Records provided:
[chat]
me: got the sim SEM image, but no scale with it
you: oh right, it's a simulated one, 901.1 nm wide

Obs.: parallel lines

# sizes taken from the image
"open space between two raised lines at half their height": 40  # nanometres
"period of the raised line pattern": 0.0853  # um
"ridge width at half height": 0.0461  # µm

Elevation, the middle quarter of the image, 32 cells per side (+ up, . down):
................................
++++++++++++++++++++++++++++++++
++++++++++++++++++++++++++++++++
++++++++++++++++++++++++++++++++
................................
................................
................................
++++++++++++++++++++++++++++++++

Action item:
Extract all the entries word for word.

Written answer:
[chat]
me: got the sim SEM image, but no scale with it
you: oh right, it's a simulated one, 901.1 nm wide

Obs.: parallel lines

# sizes taken from the image
"open space between two raised lines at half their height": 40  # nanometres
"period of the raised line pattern": 0.0853  # um
"ridge width at half height": 0.0461  # µm

Elevation, the middle quarter of the image, 32 cells per side (+ up, . down):
................................
++++++++++++++++++++++++++++++++
++++++++++++++++++++++++++++++++
++++++++++++++++++++++++++++++++
................................
................................
................................
++++++++++++++++++++++++++++++++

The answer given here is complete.